■ Activity: Return exactly those lines of the material below that fall between the line holding "Killed dies: the" and the line holding "Which tool is", inclusive.

Top of Records provided
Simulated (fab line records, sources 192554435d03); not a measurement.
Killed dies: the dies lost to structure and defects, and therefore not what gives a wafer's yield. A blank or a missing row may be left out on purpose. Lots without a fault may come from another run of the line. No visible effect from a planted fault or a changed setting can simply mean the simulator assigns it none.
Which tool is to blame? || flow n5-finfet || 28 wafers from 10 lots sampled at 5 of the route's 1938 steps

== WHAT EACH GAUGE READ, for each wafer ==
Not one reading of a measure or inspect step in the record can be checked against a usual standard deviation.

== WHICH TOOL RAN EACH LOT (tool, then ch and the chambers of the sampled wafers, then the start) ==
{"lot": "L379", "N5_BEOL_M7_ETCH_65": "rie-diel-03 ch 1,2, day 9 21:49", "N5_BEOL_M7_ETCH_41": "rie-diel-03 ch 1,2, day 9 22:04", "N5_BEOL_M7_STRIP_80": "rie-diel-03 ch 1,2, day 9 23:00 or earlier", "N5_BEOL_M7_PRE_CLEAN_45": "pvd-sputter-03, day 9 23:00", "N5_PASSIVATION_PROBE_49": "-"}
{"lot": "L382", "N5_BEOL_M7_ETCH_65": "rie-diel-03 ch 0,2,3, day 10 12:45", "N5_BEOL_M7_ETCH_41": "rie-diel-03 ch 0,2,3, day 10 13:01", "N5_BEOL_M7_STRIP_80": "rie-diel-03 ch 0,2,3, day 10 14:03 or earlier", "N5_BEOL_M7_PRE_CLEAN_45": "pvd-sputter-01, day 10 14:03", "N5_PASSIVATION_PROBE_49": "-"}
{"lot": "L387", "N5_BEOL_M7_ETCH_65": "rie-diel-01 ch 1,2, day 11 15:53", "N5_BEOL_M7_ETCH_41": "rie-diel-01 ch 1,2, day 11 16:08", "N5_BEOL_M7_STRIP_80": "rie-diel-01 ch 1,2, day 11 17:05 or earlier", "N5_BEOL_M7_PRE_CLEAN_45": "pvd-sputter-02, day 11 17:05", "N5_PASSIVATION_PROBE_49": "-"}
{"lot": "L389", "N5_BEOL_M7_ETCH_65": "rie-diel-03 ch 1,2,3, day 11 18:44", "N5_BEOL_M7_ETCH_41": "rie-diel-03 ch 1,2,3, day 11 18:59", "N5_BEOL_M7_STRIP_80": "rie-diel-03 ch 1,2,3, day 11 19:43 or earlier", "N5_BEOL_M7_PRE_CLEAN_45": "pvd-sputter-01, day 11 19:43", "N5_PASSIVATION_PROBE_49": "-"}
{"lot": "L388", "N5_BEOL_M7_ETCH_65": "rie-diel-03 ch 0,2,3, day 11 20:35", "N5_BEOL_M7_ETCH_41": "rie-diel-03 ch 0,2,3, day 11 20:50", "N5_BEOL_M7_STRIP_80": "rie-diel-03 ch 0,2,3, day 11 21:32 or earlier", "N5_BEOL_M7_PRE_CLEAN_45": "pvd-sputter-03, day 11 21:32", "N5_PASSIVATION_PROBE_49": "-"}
Bottom of Records provided

■ Written solution:
Killed dies: the dies lost to structure and defects, and therefore not what gives a wafer's yield. A blank or a missing row may be left out on purpose. Lots without a fault may come from another run of the line. No visible effect from a planted fault or a changed setting can simply mean the simulator assigns it none.
Which tool is to blame? || flow n5-finfet || 28 wafers from 10 lots sampled at 5 of the route's 1938 steps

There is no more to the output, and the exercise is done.